◆ **EXTRACTED MATERIAL**
........

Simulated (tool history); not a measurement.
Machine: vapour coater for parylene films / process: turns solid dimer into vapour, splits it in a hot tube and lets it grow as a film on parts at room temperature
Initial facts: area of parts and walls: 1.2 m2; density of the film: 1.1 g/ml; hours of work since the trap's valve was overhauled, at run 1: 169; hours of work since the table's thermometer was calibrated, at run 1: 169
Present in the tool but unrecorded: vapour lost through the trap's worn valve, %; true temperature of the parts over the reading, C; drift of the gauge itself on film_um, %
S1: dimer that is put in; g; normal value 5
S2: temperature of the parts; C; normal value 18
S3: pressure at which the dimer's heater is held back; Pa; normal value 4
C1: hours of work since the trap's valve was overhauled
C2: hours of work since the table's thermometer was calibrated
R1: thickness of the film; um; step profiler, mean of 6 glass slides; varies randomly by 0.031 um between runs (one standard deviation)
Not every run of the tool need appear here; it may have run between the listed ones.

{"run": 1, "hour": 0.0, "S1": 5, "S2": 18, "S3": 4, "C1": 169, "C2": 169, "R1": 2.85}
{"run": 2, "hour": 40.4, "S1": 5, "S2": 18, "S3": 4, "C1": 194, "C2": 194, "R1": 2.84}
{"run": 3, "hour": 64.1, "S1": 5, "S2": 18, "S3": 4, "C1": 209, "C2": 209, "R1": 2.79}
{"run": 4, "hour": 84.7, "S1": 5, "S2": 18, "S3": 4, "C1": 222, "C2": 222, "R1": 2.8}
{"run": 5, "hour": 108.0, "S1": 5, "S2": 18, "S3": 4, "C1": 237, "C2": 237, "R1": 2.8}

........

◆ **ACTIVITY**
Set down the whole listing once more, precisely as written.

◆ **WRITTEN RESPONSE**
Simulated (tool history); not a measurement.
Machine: vapour coater for parylene films / process: turns solid dimer into vapour, splits it in a hot tube and lets it grow as a film on parts at room temperature
Initial facts: area of parts and walls: 1.2 m2; density of the film: 1.1 g/ml; hours of work since the trap's valve was overhauled, at run 1: 169; hours of work since the table's thermometer was calibrated, at run 1: 169
Present in the tool but unrecorded: vapour lost through the trap's worn valve, %; true temperature of the parts over the reading, C; drift of the gauge itself on film_um, %
S1: dimer that is put in; g; normal value 5
S2: temperature of the parts; C; normal value 18
S3: pressure at which the dimer's heater is held back; Pa; normal value 4
C1: hours of work since the trap's valve was overhauled
C2: hours of work since the table's thermometer was calibrated
R1: thickness of the film; um; step profiler, mean of 6 glass slides; varies randomly by 0.031 um between runs (one standard deviation)
Not every run of the tool need appear here; it may have run between the listed ones.

{"run": 1, "hour": 0.0, "S1": 5, "S2": 18, "S3": 4, "C1": 169, "C2": 169, "R1": 2.85}
{"run": 2, "hour": 40.4, "S1": 5, "S2": 18, "S3": 4, "C1": 194, "C2": 194, "R1": 2.84}
{"run": 3, "hour": 64.1, "S1": 5, "S2": 18, "S3": 4, "C1": 209, "C2": 209, "R1": 2.79}
{"run": 4, "hour": 84.7, "S1": 5, "S2": 18, "S3": 4, "C1": 222, "C2": 222, "R1": 2.8}
{"run": 5, "hour": 108.0, "S1": 5, "S2": 18, "S3": 4, "C1": 237, "C2": 237, "R1": 2.8}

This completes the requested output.